Given entries:
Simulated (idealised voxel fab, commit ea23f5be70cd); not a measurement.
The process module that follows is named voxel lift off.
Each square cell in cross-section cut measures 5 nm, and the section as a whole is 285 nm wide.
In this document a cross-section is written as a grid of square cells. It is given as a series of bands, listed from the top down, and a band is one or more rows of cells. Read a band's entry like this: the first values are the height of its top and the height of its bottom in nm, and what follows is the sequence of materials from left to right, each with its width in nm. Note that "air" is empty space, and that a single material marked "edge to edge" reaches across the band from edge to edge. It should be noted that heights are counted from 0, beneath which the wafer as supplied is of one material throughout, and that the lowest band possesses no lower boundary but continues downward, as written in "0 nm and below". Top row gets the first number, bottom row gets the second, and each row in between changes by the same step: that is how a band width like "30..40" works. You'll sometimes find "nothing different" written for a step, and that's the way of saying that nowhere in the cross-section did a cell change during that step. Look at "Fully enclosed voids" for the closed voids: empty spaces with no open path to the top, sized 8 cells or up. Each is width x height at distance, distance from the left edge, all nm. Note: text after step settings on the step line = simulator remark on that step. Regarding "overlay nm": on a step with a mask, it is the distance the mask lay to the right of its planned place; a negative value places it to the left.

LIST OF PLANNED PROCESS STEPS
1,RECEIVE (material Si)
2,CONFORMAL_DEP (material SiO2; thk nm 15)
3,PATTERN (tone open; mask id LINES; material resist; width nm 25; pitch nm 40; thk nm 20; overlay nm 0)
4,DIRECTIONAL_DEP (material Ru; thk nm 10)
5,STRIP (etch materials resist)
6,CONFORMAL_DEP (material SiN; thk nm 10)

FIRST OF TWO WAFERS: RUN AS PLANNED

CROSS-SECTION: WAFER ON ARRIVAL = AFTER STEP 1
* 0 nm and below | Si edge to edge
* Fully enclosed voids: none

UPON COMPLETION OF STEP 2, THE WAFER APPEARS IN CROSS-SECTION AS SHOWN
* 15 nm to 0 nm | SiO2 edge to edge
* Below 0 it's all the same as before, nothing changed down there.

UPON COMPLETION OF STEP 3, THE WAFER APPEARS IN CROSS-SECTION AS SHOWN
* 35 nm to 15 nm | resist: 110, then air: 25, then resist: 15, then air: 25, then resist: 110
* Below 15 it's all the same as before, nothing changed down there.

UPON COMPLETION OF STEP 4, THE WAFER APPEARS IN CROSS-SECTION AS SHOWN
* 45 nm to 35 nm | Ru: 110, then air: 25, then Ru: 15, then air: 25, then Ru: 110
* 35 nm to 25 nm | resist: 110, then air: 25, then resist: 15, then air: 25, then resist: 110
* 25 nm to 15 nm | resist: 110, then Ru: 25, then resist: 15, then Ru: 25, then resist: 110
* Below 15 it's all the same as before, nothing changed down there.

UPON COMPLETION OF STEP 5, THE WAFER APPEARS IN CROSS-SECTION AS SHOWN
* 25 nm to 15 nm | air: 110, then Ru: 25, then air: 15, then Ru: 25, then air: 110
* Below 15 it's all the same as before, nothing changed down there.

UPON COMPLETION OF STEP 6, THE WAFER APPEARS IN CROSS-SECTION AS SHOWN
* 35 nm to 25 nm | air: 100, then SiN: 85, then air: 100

Work instruction: Your answer must consist solely of the lines from the top of the entries above through the line containing "Each square cell", copied exactly, both ends included.

Problem solution:
Simulated (idealised voxel fab, commit ea23f5be70cd); not a measurement.
The process module that follows is named voxel lift off.
Each square cell in cross-section cut measures 5 nm, and the section as a whole is 285 nm wide.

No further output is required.